→ Listed entries:
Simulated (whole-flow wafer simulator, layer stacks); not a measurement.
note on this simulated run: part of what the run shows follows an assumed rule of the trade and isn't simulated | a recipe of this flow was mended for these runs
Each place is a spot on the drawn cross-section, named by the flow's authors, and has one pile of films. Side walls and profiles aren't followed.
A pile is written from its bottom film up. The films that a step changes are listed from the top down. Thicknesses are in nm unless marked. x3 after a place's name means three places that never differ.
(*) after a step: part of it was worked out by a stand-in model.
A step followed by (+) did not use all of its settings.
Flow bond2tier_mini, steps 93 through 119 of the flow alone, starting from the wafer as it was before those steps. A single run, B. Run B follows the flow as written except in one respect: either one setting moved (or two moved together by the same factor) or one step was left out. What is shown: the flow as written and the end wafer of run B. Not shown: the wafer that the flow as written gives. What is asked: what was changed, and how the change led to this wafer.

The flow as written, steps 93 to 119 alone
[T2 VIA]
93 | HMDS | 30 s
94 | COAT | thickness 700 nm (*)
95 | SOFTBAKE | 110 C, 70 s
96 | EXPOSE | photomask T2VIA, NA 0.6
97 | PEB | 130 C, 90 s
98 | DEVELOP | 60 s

→ Action item:
Nothing in the records above may be left out; repeat them exactly.

→ Task output:
Simulated (whole-flow wafer simulator, layer stacks); not a measurement.
note on this simulated run: part of what the run shows follows an assumed rule of the trade and isn't simulated | a recipe of this flow was mended for these runs
Each place is a spot on the drawn cross-section, named by the flow's authors, and has one pile of films. Side walls and profiles aren't followed.
A pile is written from its bottom film up. The films that a step changes are listed from the top down. Thicknesses are in nm unless marked. x3 after a place's name means three places that never differ.
(*) after a step: part of it was worked out by a stand-in model.
A step followed by (+) did not use all of its settings.
Flow bond2tier_mini, steps 93 through 119 of the flow alone, starting from the wafer as it was before those steps. A single run, B. Run B follows the flow as written except in one respect: either one setting moved (or two moved together by the same factor) or one step was left out. What is shown: the flow as written and the end wafer of run B. Not shown: the wafer that the flow as written gives. What is asked: what was changed, and how the change led to this wafer.

The flow as written, steps 93 to 119 alone
[T2 VIA]
93 | HMDS | 30 s
94 | COAT | thickness 700 nm (*)
95 | SOFTBAKE | 110 C, 70 s
96 | EXPOSE | photomask T2VIA, NA 0.6
97 | PEB | 130 C, 90 s
98 | DEVELOP | 60 s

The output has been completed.